**WORK TASK:** Nothing in the records may be altered; repeat them exactly.

**THE DATA:**
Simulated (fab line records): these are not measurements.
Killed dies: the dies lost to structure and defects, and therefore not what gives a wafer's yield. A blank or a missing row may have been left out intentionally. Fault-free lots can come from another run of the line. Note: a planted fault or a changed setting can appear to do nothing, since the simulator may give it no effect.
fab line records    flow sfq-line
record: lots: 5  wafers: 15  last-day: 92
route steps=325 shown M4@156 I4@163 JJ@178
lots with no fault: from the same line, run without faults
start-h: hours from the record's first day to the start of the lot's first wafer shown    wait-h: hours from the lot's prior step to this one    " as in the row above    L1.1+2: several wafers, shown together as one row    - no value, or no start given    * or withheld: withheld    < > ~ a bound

**EXERCISE ANSWER:**
Simulated (fab line records): these are not measurements.
Killed dies: the dies lost to structure and defects, and therefore not what gives a wafer's yield. A blank or a missing row may have been left out intentionally. Fault-free lots can come from another run of the line. Note: a planted fault or a changed setting can appear to do nothing, since the simulator may give it no effect.
fab line records    flow sfq-line
record: lots: 5  wafers: 15  last-day: 92
route steps=325 shown M4@156 I4@163 JJ@178
lots with no fault: from the same line, run without faults
start-h: hours from the record's first day to the start of the lot's first wafer shown    wait-h: hours from the lot's prior step to this one    " as in the row above    L1.1+2: several wafers, shown together as one row    - no value, or no start given    * or withheld: withheld    < > ~ a bound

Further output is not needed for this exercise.